* [RECORDS SUPPLIED]
———
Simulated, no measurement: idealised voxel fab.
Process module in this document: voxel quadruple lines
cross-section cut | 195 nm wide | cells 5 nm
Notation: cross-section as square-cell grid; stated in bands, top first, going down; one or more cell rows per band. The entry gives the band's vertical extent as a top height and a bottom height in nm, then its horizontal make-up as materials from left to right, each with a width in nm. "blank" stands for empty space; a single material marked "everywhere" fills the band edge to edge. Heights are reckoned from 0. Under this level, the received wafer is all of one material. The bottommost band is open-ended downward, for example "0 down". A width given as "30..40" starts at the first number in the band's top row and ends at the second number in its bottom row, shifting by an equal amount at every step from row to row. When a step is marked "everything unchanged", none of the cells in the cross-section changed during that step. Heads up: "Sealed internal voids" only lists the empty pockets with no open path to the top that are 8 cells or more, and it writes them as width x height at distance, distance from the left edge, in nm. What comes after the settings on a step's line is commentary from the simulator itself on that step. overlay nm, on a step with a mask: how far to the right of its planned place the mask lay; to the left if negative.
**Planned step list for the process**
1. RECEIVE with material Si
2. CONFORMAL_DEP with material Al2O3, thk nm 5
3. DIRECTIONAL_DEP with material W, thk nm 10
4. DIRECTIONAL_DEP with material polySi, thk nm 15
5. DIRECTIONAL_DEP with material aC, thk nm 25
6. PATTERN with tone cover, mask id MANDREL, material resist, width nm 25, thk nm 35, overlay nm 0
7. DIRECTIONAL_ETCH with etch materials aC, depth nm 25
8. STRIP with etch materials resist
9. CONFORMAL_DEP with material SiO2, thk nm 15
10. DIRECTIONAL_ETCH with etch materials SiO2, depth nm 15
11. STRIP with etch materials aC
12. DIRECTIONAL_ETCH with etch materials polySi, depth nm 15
———

* [WORK REQUEST]
Give back exactly the lines of the listing above, starting with its first line and ending with the line that holds "cross-section cut | 195 nm wide | cells 5 nm".

* [EXPECTED ANSWER]
Simulated, no measurement: idealised voxel fab.
Process module in this document: voxel quadruple lines
cross-section cut | 195 nm wide | cells 5 nm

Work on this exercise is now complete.